________

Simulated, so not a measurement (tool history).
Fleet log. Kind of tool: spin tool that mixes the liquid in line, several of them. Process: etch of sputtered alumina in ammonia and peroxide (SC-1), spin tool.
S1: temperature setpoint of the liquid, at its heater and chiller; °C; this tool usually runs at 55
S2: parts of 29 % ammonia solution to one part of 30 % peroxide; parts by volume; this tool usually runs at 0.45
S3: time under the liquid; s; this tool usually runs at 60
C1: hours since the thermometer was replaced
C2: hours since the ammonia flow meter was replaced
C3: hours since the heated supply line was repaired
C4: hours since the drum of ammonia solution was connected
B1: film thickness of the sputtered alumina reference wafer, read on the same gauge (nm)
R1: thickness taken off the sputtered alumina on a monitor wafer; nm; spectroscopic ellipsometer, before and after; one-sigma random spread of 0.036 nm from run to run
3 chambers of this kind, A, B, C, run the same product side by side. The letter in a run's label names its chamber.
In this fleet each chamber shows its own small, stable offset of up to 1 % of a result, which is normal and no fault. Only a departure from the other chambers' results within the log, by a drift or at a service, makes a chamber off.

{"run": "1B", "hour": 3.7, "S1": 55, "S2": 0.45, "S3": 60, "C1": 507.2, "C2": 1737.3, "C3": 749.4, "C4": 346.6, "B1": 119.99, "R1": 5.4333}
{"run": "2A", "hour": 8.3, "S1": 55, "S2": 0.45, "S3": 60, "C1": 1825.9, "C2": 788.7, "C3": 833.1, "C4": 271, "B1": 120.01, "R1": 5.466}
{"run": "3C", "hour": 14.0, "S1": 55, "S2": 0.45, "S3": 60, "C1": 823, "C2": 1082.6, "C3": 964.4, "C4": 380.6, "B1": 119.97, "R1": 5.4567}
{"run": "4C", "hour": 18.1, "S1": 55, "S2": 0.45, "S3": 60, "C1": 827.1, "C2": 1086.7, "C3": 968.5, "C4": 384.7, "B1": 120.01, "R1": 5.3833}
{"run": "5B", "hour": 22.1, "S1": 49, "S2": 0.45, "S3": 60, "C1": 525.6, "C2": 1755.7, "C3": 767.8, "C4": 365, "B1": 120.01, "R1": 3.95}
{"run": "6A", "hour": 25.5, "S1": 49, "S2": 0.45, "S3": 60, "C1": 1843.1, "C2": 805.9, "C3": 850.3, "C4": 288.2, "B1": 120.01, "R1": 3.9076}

________

▸ **Work task**:
Repeat, character for character, the lines of the material above from the line with "C4: hours since" through the line with "R1: thickness taken".

▸ **Exercise solution**:
C4: hours since the drum of ammonia solution was connected
B1: film thickness of the sputtered alumina reference wafer, read on the same gauge (nm)
R1: thickness taken off the sputtered alumina on a monitor wafer; nm; spectroscopic ellipsometer, before and after; one-sigma random spread of 0.036 nm from run to run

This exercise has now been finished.